The lines wanted run from the first one below through the one with "L077.2;rie diel-04, 1;343.7;-13.0%;314.1;+17.2". Return them exactly.

[Record set Boundary: Start]

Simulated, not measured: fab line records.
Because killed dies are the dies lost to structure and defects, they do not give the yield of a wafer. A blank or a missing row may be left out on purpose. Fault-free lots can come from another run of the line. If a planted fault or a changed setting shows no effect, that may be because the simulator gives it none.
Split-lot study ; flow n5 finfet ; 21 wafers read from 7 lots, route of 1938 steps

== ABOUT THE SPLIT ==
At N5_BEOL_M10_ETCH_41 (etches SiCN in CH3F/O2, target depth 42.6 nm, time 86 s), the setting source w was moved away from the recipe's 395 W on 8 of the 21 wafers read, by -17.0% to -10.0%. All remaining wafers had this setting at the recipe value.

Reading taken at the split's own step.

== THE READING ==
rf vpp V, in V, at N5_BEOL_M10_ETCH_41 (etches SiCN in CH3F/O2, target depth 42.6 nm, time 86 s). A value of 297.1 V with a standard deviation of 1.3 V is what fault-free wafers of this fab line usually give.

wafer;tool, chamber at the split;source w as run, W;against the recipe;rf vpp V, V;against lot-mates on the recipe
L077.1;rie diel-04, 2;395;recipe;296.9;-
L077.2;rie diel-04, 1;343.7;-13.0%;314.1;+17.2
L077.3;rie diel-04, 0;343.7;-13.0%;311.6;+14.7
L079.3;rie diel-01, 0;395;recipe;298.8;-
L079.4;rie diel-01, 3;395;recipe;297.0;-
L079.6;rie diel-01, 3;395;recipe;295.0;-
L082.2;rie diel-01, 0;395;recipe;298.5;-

[Record set Boundary: End]

Reply →
Simulated, not measured: fab line records.
Because killed dies are the dies lost to structure and defects, they do not give the yield of a wafer. A blank or a missing row may be left out on purpose. Fault-free lots can come from another run of the line. If a planted fault or a changed setting shows no effect, that may be because the simulator gives it none.
Split-lot study ; flow n5 finfet ; 21 wafers read from 7 lots, route of 1938 steps

== ABOUT THE SPLIT ==
At N5_BEOL_M10_ETCH_41 (etches SiCN in CH3F/O2, target depth 42.6 nm, time 86 s), the setting source w was moved away from the recipe's 395 W on 8 of the 21 wafers read, by -17.0% to -10.0%. All remaining wafers had this setting at the recipe value.

Reading taken at the split's own step.

== THE READING ==
rf vpp V, in V, at N5_BEOL_M10_ETCH_41 (etches SiCN in CH3F/O2, target depth 42.6 nm, time 86 s). A value of 297.1 V with a standard deviation of 1.3 V is what fault-free wafers of this fab line usually give.

wafer;tool, chamber at the split;source w as run, W;against the recipe;rf vpp V, V;against lot-mates on the recipe
L077.1;rie diel-04, 2;395;recipe;296.9;-
L077.2;rie diel-04, 1;343.7;-13.0%;314.1;+17.2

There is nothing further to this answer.